[Information Boundary: Start]

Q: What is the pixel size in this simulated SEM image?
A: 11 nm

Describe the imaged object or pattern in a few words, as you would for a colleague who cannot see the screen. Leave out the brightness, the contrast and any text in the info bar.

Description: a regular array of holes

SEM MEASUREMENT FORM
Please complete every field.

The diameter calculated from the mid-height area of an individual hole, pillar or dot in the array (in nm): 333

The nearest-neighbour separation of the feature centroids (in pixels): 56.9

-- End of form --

[Information Boundary: End]

— Brief —
Return every line of the material word for word.

— Written reply —
Q: What is the pixel size in this simulated SEM image?
A: 11 nm

Describe the imaged object or pattern in a few words, as you would for a colleague who cannot see the screen. Leave out the brightness, the contrast and any text in the info bar.

Description: a regular array of holes

SEM MEASUREMENT FORM
Please complete every field.

The diameter calculated from the mid-height area of an individual hole, pillar or dot in the array (in nm): 333

The nearest-neighbour separation of the feature centroids (in pixels): 56.9

-- End of form --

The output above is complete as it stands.